• Information given
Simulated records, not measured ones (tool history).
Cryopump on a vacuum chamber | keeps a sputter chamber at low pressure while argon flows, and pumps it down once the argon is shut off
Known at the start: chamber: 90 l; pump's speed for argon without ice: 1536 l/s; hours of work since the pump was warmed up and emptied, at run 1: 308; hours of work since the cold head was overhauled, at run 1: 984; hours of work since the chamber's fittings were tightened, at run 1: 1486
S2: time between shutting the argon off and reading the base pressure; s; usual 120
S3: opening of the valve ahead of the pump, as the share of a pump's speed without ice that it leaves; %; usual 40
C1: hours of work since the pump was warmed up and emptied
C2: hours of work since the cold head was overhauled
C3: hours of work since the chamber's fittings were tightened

• Action item
Repeat the whole listing, keeping every word exactly as it is.

• Task solution
Simulated records, not measured ones (tool history).
Cryopump on a vacuum chamber | keeps a sputter chamber at low pressure while argon flows, and pumps it down once the argon is shut off
Known at the start: chamber: 90 l; pump's speed for argon without ice: 1536 l/s; hours of work since the pump was warmed up and emptied, at run 1: 308; hours of work since the cold head was overhauled, at run 1: 984; hours of work since the chamber's fittings were tightened, at run 1: 1486
S2: time between shutting the argon off and reading the base pressure; s; usual 120
S3: opening of the valve ahead of the pump, as the share of a pump's speed without ice that it leaves; %; usual 40
C1: hours of work since the pump was warmed up and emptied
C2: hours of work since the cold head was overhauled
C3: hours of work since the chamber's fittings were tightened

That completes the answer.